Exercise
With both ends included, repeat exactly the lines of the entries below from the one containing "Known beforehand: thickness" down to the one containing "The tool's hidden", and no others.

-- Opening Marker --

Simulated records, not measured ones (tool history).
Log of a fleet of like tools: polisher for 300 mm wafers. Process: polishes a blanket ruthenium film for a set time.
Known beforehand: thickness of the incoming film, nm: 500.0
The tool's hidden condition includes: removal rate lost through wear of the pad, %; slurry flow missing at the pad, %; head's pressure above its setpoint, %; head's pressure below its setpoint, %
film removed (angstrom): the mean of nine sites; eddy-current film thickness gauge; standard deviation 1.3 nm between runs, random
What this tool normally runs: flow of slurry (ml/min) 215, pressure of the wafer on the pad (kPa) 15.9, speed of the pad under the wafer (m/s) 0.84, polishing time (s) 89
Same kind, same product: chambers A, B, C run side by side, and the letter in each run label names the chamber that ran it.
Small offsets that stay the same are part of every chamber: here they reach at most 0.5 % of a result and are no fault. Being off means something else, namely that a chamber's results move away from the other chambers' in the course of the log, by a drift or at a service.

-- Closing Marker --

Task result
Known beforehand: thickness of the incoming film, nm: 500.0
The tool's hidden condition includes: removal rate lost through wear of the pad, %; slurry flow missing at the pad, %; head's pressure above its setpoint, %; head's pressure below its setpoint, %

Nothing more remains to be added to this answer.